- [DATA SECTION]:
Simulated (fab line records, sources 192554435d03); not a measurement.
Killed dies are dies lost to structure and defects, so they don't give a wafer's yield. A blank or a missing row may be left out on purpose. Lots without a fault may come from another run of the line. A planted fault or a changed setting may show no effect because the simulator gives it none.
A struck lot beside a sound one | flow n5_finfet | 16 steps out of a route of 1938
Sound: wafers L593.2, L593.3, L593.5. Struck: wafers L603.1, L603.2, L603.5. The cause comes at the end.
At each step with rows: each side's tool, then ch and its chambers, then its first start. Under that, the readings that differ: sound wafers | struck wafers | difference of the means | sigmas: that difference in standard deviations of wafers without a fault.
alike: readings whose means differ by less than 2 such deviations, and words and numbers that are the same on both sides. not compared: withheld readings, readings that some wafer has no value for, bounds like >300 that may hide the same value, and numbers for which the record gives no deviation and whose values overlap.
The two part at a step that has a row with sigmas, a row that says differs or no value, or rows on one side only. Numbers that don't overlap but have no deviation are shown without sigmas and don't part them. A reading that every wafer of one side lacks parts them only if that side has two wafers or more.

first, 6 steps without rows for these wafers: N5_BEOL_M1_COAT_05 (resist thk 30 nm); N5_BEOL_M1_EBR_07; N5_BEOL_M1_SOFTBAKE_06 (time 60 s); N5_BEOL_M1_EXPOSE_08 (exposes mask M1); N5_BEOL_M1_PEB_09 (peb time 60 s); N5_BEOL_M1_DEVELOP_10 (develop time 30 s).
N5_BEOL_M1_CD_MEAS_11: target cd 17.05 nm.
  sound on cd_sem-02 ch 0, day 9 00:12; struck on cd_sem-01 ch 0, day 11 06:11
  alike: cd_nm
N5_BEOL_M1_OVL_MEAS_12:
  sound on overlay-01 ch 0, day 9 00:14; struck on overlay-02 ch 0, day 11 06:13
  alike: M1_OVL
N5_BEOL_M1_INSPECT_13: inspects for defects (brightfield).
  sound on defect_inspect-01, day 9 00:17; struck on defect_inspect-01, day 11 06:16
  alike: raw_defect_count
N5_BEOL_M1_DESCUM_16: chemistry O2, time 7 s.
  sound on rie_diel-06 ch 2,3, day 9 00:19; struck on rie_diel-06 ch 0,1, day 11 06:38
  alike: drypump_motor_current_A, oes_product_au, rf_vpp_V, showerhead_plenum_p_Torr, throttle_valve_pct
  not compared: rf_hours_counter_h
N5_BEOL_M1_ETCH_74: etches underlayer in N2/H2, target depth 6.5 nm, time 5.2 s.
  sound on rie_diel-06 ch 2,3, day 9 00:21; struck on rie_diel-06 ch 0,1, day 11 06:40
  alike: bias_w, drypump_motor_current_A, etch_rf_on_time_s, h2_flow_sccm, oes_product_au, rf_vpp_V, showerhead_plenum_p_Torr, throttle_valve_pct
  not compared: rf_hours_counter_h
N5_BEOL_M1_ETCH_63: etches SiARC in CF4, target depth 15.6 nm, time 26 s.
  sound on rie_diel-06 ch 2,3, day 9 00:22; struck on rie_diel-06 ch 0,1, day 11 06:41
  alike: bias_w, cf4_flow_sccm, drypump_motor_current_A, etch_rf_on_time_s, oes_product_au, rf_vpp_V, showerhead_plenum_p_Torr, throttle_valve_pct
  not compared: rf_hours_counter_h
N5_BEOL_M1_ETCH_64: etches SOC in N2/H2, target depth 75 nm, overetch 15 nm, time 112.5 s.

- [WORK INSTRUCTION]: Begin at the top of the records above and quote each line exactly, ending with the line that contains "alike: readings whose".

- [TASK RESULT]:
Simulated (fab line records, sources 192554435d03); not a measurement.
Killed dies are dies lost to structure and defects, so they don't give a wafer's yield. A blank or a missing row may be left out on purpose. Lots without a fault may come from another run of the line. A planted fault or a changed setting may show no effect because the simulator gives it none.
A struck lot beside a sound one | flow n5_finfet | 16 steps out of a route of 1938
Sound: wafers L593.2, L593.3, L593.5. Struck: wafers L603.1, L603.2, L603.5. The cause comes at the end.
At each step with rows: each side's tool, then ch and its chambers, then its first start. Under that, the readings that differ: sound wafers | struck wafers | difference of the means | sigmas: that difference in standard deviations of wafers without a fault.
alike: readings whose means differ by less than 2 such deviations, and words and numbers that are the same on both sides. not compared: withheld readings, readings that some wafer has no value for, bounds like >300 that may hide the same value, and numbers for which the record gives no deviation and whose values overlap.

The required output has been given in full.